| SUPPLIED DATA |
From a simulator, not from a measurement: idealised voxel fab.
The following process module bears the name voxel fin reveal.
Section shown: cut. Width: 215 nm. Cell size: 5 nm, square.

| REQUIRED ACTION |
Once more and in full, please write out the listing above exactly.

| TASK RESPONSE |
From a simulator, not from a measurement: idealised voxel fab.
The following process module bears the name voxel fin reveal.
Section shown: cut. Width: 215 nm. Cell size: 5 nm, square.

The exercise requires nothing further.